__Work task__
In the listing beneath this line, copy exactly the lines starting with the one containing "- 0 and below" and going on through the one containing "SiO2, thk nm 5".

- - - - -

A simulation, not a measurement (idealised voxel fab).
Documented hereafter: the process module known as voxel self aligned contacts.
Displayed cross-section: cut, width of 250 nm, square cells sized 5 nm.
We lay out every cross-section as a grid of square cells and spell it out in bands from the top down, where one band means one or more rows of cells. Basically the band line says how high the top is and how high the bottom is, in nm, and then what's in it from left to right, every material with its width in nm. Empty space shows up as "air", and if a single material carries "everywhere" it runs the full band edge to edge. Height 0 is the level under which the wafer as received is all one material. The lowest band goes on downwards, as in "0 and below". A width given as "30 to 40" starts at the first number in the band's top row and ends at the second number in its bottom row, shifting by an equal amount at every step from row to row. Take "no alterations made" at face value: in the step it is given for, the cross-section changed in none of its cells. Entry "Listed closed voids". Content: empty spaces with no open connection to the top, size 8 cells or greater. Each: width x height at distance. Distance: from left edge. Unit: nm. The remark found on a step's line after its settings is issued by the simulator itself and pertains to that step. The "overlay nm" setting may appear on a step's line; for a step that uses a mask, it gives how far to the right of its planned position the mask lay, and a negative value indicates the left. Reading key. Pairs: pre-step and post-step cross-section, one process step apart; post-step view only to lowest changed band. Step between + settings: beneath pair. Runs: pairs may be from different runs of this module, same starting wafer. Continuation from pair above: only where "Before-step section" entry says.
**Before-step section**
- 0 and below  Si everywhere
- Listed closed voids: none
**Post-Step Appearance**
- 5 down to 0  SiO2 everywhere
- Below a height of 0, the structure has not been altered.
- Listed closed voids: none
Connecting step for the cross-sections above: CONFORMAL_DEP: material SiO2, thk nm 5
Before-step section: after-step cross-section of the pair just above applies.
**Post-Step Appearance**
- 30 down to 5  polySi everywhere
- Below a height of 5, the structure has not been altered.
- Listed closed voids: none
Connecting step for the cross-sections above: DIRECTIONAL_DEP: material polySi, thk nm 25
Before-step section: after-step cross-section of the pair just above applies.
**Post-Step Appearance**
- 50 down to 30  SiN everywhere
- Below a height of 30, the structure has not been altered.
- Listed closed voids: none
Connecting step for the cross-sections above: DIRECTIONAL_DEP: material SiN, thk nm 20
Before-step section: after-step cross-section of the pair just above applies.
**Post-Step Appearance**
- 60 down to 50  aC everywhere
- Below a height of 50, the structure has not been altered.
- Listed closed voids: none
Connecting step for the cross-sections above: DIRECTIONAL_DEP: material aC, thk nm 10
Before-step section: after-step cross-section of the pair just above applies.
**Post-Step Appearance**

- - - - -

__Answer space__
- 0 and below  Si everywhere
- Listed closed voids: none
**Post-Step Appearance**
- 5 down to 0  SiO2 everywhere
- Below a height of 0, the structure has not been altered.
- Listed closed voids: none
Connecting step for the cross-sections above: CONFORMAL_DEP: material SiO2, thk nm 5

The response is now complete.